[Work order] For each line below, write it out exactly as it appears.

##########

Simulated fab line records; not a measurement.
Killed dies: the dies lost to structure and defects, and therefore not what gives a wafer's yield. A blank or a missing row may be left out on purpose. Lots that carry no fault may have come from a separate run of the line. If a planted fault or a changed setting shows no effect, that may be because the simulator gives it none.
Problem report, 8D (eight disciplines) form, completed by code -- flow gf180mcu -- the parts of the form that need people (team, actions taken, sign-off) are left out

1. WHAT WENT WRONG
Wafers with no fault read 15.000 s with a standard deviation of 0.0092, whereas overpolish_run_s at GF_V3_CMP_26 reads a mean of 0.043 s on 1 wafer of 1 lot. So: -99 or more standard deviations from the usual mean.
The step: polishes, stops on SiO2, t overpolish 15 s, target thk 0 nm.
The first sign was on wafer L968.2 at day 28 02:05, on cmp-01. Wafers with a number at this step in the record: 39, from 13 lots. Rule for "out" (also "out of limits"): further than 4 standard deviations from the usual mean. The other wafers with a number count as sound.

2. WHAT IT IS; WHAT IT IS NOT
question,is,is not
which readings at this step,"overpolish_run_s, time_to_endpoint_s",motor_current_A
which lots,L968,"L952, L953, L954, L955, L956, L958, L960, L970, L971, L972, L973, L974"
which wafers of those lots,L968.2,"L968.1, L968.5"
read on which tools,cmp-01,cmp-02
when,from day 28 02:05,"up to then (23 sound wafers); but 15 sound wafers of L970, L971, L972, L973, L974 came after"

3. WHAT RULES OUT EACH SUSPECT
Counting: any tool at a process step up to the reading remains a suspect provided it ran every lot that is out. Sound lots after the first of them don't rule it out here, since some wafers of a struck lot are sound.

##########

[Your solution]
Simulated fab line records; not a measurement.
Killed dies: the dies lost to structure and defects, and therefore not what gives a wafer's yield. A blank or a missing row may be left out on purpose. Lots that carry no fault may have come from a separate run of the line. If a planted fault or a changed setting shows no effect, that may be because the simulator gives it none.
Problem report, 8D (eight disciplines) form, completed by code -- flow gf180mcu -- the parts of the form that need people (team, actions taken, sign-off) are left out

1. WHAT WENT WRONG
Wafers with no fault read 15.000 s with a standard deviation of 0.0092, whereas overpolish_run_s at GF_V3_CMP_26 reads a mean of 0.043 s on 1 wafer of 1 lot. So: -99 or more standard deviations from the usual mean.
The step: polishes, stops on SiO2, t overpolish 15 s, target thk 0 nm.
The first sign was on wafer L968.2 at day 28 02:05, on cmp-01. Wafers with a number at this step in the record: 39, from 13 lots. Rule for "out" (also "out of limits"): further than 4 standard deviations from the usual mean. The other wafers with a number count as sound.

2. WHAT IT IS; WHAT IT IS NOT
question,is,is not
which readings at this step,"overpolish_run_s, time_to_endpoint_s",motor_current_A
which lots,L968,"L952, L953, L954, L955, L956, L958, L960, L970, L971, L972, L973, L974"
which wafers of those lots,L968.2,"L968.1, L968.5"
read on which tools,cmp-01,cmp-02
when,from day 28 02:05,"up to then (23 sound wafers); but 15 sound wafers of L970, L971, L972, L973, L974 came after"

3. WHAT RULES OUT EACH SUSPECT
Counting: any tool at a process step up to the reading remains a suspect provided it ran every lot that is out. Sound lots after the first of them don't rule it out here, since some wafers of a struck lot are sound.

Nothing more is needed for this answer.